◆ EXTRACTED RECORDS
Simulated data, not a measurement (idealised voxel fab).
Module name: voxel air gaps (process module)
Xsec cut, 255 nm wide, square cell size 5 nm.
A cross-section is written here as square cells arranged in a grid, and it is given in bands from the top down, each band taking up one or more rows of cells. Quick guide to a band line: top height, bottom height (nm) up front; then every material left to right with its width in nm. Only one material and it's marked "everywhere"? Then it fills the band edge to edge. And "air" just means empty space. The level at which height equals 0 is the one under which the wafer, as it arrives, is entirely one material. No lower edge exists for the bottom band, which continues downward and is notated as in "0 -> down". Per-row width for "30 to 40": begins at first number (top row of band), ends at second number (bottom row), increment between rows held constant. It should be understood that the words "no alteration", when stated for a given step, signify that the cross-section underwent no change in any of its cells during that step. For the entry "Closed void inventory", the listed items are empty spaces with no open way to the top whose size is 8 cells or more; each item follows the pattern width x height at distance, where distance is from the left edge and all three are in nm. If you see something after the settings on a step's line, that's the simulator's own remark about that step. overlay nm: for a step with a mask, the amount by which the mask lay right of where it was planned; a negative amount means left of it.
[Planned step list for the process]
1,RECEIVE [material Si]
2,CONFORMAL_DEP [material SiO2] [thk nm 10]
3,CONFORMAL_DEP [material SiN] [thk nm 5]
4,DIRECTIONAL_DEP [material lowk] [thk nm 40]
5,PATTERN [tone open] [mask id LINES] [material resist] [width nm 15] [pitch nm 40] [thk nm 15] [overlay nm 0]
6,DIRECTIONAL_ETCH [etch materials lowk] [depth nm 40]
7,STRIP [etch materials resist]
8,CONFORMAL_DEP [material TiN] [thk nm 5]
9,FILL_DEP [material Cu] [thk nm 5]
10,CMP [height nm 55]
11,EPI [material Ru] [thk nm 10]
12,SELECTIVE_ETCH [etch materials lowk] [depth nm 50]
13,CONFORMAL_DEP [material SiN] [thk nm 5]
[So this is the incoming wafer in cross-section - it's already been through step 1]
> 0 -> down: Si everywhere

◆ ACTION ITEM
Reproduce only the lines above spanning from the line containing "9,FILL_DEP [material Cu] [thk nm 5]" through the line containing "[So this is", word for word.

◆ TASK OUTPUT
9,FILL_DEP [material Cu] [thk nm 5]
10,CMP [height nm 55]
11,EPI [material Ru] [thk nm 10]
12,SELECTIVE_ETCH [etch materials lowk] [depth nm 50]
13,CONFORMAL_DEP [material SiN] [thk nm 5]
[So this is the incoming wafer in cross-section - it's already been through step 1]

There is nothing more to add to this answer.